● **Dataset excerpts**:
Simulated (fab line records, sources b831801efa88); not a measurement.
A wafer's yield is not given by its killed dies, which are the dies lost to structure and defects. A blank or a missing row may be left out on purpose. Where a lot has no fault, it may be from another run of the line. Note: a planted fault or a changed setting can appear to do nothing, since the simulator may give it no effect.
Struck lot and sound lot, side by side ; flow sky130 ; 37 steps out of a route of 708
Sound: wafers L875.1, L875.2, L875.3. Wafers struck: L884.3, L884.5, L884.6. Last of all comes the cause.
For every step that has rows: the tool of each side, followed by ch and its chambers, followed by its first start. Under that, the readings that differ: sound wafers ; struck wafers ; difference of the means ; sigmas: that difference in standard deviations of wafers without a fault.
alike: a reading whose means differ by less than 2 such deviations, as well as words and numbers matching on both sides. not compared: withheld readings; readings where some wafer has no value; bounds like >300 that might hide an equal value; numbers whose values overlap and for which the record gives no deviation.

● **Activity**:
From the entries above, restate word for word the lines from the line containing "A wafer's yield" to the line containing "For every step", both ends included, and nothing more.

● **Answer space**:
A wafer's yield is not given by its killed dies, which are the dies lost to structure and defects. A blank or a missing row may be left out on purpose. Where a lot has no fault, it may be from another run of the line. Note: a planted fault or a changed setting can appear to do nothing, since the simulator may give it no effect.
Struck lot and sound lot, side by side ; flow sky130 ; 37 steps out of a route of 708
Sound: wafers L875.1, L875.2, L875.3. Wafers struck: L884.3, L884.5, L884.6. Last of all comes the cause.
For every step that has rows: the tool of each side, followed by ch and its chambers, followed by its first start. Under that, the readings that differ: sound wafers ; struck wafers ; difference of the means ; sigmas: that difference in standard deviations of wafers without a fault.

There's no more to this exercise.